EXTRACTED ENTRIES:
........
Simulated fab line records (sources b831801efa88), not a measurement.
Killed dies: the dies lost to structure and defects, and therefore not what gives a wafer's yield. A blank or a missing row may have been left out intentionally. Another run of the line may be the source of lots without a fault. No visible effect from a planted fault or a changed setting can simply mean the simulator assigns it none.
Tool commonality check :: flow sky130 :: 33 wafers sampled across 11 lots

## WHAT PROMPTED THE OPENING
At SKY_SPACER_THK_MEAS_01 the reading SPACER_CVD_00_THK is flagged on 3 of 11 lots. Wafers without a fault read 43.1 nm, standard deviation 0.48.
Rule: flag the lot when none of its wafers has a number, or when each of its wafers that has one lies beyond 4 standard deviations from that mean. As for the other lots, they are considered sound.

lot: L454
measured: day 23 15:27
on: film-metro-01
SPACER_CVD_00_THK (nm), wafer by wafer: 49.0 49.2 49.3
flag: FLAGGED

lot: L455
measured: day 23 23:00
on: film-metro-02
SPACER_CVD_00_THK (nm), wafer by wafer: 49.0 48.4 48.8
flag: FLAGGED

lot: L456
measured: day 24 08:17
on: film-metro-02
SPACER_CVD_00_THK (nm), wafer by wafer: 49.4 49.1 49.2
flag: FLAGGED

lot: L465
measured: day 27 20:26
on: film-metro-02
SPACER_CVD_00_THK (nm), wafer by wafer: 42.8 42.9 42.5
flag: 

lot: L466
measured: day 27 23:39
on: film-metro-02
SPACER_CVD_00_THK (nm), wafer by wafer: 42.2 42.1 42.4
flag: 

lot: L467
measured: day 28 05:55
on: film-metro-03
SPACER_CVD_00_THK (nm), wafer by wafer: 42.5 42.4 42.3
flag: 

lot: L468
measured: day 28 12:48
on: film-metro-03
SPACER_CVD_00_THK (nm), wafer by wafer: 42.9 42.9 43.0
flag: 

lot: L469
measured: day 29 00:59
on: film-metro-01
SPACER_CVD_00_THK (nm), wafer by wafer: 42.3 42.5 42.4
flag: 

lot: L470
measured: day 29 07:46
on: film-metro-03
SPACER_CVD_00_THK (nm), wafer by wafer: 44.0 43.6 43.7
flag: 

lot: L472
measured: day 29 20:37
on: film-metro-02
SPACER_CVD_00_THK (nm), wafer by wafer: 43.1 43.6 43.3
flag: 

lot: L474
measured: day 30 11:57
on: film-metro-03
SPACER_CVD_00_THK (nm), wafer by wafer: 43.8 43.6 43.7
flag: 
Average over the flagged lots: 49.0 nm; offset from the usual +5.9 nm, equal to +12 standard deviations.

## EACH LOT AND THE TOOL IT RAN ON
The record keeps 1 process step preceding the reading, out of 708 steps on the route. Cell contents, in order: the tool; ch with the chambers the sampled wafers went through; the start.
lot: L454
........

All lines in the data above from the one with "SPACER_CVD_00_THK (nm), wafer by wafer: 49.0 49.2" through the one with "The record keeps" must be repeated exactly, and no others.

TASK OUTPUT:
SPACER_CVD_00_THK (nm), wafer by wafer: 49.0 49.2 49.3
flag: FLAGGED

lot: L455
measured: day 23 23:00
on: film-metro-02
SPACER_CVD_00_THK (nm), wafer by wafer: 49.0 48.4 48.8
flag: FLAGGED

lot: L456
measured: day 24 08:17
on: film-metro-02
SPACER_CVD_00_THK (nm), wafer by wafer: 49.4 49.1 49.2
flag: FLAGGED

lot: L465
measured: day 27 20:26
on: film-metro-02
SPACER_CVD_00_THK (nm), wafer by wafer: 42.8 42.9 42.5
flag: 

lot: L466
measured: day 27 23:39
on: film-metro-02
SPACER_CVD_00_THK (nm), wafer by wafer: 42.2 42.1 42.4
flag: 

lot: L467
measured: day 28 05:55
on: film-metro-03
SPACER_CVD_00_THK (nm), wafer by wafer: 42.5 42.4 42.3
flag: 

lot: L468
measured: day 28 12:48
on: film-metro-03
SPACER_CVD_00_THK (nm), wafer by wafer: 42.9 42.9 43.0
flag: 

lot: L469
measured: day 29 00:59
on: film-metro-01
SPACER_CVD_00_THK (nm), wafer by wafer: 42.3 42.5 42.4
flag: 

lot: L470
measured: day 29 07:46
on: film-metro-03
SPACER_CVD_00_THK (nm), wafer by wafer: 44.0 43.6 43.7
flag: 

lot: L472
measured: day 29 20:37
on: film-metro-02
SPACER_CVD_00_THK (nm), wafer by wafer: 43.1 43.6 43.3
flag: 

lot: L474
measured: day 30 11:57
on: film-metro-03
SPACER_CVD_00_THK (nm), wafer by wafer: 43.8 43.6 43.7
flag: 
Average over the flagged lots: 49.0 nm; offset from the usual +5.9 nm, equal to +12 standard deviations.

## EACH LOT AND THE TOOL IT RAN ON
The record keeps 1 process step preceding the reading, out of 708 steps on the route. Cell contents, in order: the tool; ch with the chambers the sampled wafers went through; the start.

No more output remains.